> [Task item] Exactly the lines from the top of the records below through the one containing "It should be" must be set down, with no line added or dropped.

=======
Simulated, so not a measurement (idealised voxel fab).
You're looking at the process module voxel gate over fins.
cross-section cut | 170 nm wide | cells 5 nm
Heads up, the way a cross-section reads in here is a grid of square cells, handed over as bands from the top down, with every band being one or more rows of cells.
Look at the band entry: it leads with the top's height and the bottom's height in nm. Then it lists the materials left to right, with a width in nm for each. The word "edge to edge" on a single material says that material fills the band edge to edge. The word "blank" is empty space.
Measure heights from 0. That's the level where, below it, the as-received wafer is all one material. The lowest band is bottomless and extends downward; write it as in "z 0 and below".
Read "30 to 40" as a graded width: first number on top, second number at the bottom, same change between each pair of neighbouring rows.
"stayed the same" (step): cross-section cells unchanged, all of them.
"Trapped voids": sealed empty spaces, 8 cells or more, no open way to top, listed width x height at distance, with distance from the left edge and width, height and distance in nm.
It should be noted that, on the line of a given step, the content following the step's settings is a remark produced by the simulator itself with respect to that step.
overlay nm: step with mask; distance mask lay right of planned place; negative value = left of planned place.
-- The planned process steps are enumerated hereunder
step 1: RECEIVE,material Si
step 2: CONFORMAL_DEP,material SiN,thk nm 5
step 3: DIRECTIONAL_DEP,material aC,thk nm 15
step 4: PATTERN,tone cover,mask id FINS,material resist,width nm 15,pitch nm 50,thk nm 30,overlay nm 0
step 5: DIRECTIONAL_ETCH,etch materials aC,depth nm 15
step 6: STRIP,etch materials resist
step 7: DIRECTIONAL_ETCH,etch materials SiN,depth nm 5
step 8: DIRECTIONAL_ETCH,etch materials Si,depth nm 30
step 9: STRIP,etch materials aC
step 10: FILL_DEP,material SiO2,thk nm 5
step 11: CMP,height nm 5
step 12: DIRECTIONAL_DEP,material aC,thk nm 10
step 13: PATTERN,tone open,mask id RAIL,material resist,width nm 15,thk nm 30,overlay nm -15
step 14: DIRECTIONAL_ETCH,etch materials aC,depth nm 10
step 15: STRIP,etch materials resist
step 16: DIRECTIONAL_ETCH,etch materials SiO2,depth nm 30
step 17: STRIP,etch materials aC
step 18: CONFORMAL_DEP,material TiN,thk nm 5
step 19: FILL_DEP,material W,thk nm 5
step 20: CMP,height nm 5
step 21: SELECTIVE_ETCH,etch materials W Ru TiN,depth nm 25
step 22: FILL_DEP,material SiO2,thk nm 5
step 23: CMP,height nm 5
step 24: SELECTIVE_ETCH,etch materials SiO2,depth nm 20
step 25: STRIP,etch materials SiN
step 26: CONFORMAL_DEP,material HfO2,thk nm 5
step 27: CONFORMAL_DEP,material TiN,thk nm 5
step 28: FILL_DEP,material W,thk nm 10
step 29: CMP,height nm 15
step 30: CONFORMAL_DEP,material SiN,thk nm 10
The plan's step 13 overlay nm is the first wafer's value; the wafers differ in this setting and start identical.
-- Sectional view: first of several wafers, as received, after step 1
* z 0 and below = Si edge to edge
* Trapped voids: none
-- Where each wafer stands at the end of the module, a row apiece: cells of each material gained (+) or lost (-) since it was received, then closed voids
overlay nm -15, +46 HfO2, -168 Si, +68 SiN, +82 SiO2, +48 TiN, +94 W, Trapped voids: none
=======

> [Task output]
Simulated, so not a measurement (idealised voxel fab).
You're looking at the process module voxel gate over fins.
cross-section cut | 170 nm wide | cells 5 nm
Heads up, the way a cross-section reads in here is a grid of square cells, handed over as bands from the top down, with every band being one or more rows of cells.
Look at the band entry: it leads with the top's height and the bottom's height in nm. Then it lists the materials left to right, with a width in nm for each. The word "edge to edge" on a single material says that material fills the band edge to edge. The word "blank" is empty space.
Measure heights from 0. That's the level where, below it, the as-received wafer is all one material. The lowest band is bottomless and extends downward; write it as in "z 0 and below".
Read "30 to 40" as a graded width: first number on top, second number at the bottom, same change between each pair of neighbouring rows.
"stayed the same" (step): cross-section cells unchanged, all of them.
"Trapped voids": sealed empty spaces, 8 cells or more, no open way to top, listed width x height at distance, with distance from the left edge and width, height and distance in nm.
It should be noted that, on the line of a given step, the content following the step's settings is a remark produced by the simulator itself with respect to that step.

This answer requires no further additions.